WORK ITEM
The complete listing should be restated exactly.

EXTRACTED MATERIAL
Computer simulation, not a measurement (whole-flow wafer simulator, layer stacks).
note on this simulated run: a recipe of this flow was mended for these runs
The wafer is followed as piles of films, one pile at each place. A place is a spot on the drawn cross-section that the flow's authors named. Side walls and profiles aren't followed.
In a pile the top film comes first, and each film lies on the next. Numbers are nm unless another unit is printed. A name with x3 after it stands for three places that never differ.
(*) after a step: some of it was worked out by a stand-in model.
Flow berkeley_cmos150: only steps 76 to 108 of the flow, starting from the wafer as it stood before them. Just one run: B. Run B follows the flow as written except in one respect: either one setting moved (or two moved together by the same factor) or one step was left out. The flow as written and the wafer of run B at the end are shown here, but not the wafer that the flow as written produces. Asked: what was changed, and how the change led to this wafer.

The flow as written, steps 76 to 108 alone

TASK SOLUTION
Computer simulation, not a measurement (whole-flow wafer simulator, layer stacks).
note on this simulated run: a recipe of this flow was mended for these runs
The wafer is followed as piles of films, one pile at each place. A place is a spot on the drawn cross-section that the flow's authors named. Side walls and profiles aren't followed.
In a pile the top film comes first, and each film lies on the next. Numbers are nm unless another unit is printed. A name with x3 after it stands for three places that never differ.
(*) after a step: some of it was worked out by a stand-in model.
Flow berkeley_cmos150: only steps 76 to 108 of the flow, starting from the wafer as it stood before them. Just one run: B. Run B follows the flow as written except in one respect: either one setting moved (or two moved together by the same factor) or one step was left out. The flow as written and the wafer of run B at the end are shown here, but not the wafer that the flow as written produces. Asked: what was changed, and how the change led to this wafer.

The flow as written, steps 76 to 108 alone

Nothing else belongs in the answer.